◇ ◇ ◇

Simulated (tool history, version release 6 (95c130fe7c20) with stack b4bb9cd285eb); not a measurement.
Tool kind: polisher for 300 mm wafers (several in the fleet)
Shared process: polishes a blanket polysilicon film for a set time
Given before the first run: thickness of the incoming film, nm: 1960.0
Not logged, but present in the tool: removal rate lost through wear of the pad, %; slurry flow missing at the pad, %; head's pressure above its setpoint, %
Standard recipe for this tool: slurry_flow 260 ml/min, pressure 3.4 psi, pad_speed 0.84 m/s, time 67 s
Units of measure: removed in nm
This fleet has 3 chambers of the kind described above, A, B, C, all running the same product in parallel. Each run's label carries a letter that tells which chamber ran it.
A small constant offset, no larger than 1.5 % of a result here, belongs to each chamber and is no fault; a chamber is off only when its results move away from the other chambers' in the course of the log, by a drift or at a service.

◇ ◇ ◇

== Brief ==
Copy the records above exactly, beginning at the line that contains "Given before the" and stopping after the line that contains "This fleet has".

== Response area ==
Given before the first run: thickness of the incoming film, nm: 1960.0
Not logged, but present in the tool: removal rate lost through wear of the pad, %; slurry flow missing at the pad, %; head's pressure above its setpoint, %
Standard recipe for this tool: slurry_flow 260 ml/min, pressure 3.4 psi, pad_speed 0.84 m/s, time 67 s
Units of measure: removed in nm
This fleet has 3 chambers of the kind described above, A, B, C, all running the same product in parallel. Each run's label carries a letter that tells which chamber ran it.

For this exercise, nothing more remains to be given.